Reproduce each line of the listing exactly.

(Dataset begins)

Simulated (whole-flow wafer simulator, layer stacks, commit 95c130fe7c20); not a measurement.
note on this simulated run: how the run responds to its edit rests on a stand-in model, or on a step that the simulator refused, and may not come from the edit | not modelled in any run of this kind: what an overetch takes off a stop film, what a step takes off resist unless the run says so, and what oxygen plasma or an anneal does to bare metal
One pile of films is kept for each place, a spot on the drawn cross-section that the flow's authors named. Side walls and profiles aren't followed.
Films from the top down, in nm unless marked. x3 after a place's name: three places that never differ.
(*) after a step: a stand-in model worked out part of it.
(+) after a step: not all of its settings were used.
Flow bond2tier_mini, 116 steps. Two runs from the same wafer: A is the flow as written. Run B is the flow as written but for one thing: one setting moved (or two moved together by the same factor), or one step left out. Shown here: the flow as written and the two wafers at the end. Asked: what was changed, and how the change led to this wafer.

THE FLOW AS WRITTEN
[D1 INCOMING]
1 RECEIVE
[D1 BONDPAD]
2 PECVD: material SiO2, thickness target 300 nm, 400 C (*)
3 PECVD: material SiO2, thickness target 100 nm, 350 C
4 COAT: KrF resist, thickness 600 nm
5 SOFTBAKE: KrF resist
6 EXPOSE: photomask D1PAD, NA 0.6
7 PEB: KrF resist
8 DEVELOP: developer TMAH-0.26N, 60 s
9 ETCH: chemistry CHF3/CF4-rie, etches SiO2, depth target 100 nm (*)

(Dataset ends)

Exercise answer:
Simulated (whole-flow wafer simulator, layer stacks, commit 95c130fe7c20); not a measurement.
note on this simulated run: how the run responds to its edit rests on a stand-in model, or on a step that the simulator refused, and may not come from the edit | not modelled in any run of this kind: what an overetch takes off a stop film, what a step takes off resist unless the run says so, and what oxygen plasma or an anneal does to bare metal
One pile of films is kept for each place, a spot on the drawn cross-section that the flow's authors named. Side walls and profiles aren't followed.
Films from the top down, in nm unless marked. x3 after a place's name: three places that never differ.
(*) after a step: a stand-in model worked out part of it.
(+) after a step: not all of its settings were used.
Flow bond2tier_mini, 116 steps. Two runs from the same wafer: A is the flow as written. Run B is the flow as written but for one thing: one setting moved (or two moved together by the same factor), or one step left out. Shown here: the flow as written and the two wafers at the end. Asked: what was changed, and how the change led to this wafer.

THE FLOW AS WRITTEN
[D1 INCOMING]
1 RECEIVE
[D1 BONDPAD]
2 PECVD: material SiO2, thickness target 300 nm, 400 C (*)
3 PECVD: material SiO2, thickness target 100 nm, 350 C
4 COAT: KrF resist, thickness 600 nm
5 SOFTBAKE: KrF resist
6 EXPOSE: photomask D1PAD, NA 0.6
7 PEB: KrF resist
8 DEVELOP: developer TMAH-0.26N, 60 s
9 ETCH: chemistry CHF3/CF4-rie, etches SiO2, depth target 100 nm (*)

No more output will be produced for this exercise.